• Assignment: Repeat, please, only the lines from the top of the data down to the line with "Displayed cross-section: cut, width"; include both of those lines.

--- Listed entries Enclosed Below ---

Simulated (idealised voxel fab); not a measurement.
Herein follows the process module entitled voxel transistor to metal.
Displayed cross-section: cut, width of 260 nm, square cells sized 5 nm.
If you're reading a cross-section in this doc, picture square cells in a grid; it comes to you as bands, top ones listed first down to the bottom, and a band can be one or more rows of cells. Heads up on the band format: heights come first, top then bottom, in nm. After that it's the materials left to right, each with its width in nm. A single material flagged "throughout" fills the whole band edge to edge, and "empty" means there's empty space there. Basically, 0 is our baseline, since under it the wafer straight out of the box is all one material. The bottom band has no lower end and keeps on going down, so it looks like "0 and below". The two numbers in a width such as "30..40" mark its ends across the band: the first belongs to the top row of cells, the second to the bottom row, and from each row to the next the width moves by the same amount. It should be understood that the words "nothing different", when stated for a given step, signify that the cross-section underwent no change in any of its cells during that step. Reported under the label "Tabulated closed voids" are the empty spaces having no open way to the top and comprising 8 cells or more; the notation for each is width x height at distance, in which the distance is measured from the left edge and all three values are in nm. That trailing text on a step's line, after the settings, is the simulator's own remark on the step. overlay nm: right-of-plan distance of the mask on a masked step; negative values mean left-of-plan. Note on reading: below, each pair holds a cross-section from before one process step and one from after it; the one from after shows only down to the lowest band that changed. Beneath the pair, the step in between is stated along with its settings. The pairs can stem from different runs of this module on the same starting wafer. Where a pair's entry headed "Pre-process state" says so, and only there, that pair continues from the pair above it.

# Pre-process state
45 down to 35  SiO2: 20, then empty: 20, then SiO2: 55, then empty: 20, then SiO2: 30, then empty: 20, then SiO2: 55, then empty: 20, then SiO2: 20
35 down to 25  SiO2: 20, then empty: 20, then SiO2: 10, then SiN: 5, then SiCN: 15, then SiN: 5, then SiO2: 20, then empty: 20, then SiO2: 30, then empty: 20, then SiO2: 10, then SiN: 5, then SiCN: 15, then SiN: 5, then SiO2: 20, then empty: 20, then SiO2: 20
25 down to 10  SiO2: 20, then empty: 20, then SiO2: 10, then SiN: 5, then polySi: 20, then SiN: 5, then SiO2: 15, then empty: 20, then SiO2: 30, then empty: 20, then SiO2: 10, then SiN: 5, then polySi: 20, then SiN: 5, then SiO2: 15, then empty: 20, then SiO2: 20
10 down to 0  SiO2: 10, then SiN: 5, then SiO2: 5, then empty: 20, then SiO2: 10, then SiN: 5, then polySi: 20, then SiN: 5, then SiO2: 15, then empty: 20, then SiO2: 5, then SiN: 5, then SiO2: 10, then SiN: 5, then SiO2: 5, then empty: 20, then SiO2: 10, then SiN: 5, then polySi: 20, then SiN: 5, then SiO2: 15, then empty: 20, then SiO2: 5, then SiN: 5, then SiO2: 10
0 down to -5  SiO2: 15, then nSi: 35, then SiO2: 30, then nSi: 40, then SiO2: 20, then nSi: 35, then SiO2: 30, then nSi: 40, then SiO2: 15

--- End of Enclosed Listed entries ---

• Exercise solution:
Simulated (idealised voxel fab); not a measurement.
Herein follows the process module entitled voxel transistor to metal.
Displayed cross-section: cut, width of 260 nm, square cells sized 5 nm.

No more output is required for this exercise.